START Given entries

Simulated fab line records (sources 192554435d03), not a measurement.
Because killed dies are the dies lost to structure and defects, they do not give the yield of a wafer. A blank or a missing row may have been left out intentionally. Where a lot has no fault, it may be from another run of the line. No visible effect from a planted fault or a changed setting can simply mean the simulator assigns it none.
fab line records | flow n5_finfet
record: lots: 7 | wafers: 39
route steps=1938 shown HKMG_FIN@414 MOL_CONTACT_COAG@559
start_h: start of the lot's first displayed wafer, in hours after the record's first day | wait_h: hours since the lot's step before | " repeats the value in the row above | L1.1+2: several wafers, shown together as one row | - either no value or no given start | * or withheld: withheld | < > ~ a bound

END Given entries

The required answer is the run of lines above, starting at the line with "Because killed dies" and ending at the line with "route steps=1938 shown", reproduced exactly with both ends.

Because killed dies are the dies lost to structure and defects, they do not give the yield of a wafer. A blank or a missing row may have been left out intentionally. Where a lot has no fault, it may be from another run of the line. No visible effect from a planted fault or a changed setting can simply mean the simulator assigns it none.
fab line records | flow n5_finfet
record: lots: 7 | wafers: 39
route steps=1938 shown HKMG_FIN@414 MOL_CONTACT_COAG@559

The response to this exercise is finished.